Action item:
Write out exactly the lines from the first line of the records below through the line that contains "What the gauges", and stop there.

Data extract:
━━━━

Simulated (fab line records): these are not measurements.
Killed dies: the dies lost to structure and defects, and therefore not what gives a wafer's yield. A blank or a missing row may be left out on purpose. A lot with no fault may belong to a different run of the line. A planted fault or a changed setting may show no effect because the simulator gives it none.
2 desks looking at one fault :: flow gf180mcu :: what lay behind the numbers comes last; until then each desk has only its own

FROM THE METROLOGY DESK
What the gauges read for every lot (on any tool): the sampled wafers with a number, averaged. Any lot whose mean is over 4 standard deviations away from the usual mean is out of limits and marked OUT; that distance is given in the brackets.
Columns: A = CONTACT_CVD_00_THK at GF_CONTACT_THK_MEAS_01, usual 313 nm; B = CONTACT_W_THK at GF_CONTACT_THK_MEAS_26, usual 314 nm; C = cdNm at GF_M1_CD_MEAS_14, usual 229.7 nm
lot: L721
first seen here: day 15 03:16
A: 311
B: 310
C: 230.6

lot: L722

━━━━

Expected answer:
Simulated (fab line records): these are not measurements.
Killed dies: the dies lost to structure and defects, and therefore not what gives a wafer's yield. A blank or a missing row may be left out on purpose. A lot with no fault may belong to a different run of the line. A planted fault or a changed setting may show no effect because the simulator gives it none.
2 desks looking at one fault :: flow gf180mcu :: what lay behind the numbers comes last; until then each desk has only its own

FROM THE METROLOGY DESK
What the gauges read for every lot (on any tool): the sampled wafers with a number, averaged. Any lot whose mean is over 4 standard deviations away from the usual mean is out of limits and marked OUT; that distance is given in the brackets.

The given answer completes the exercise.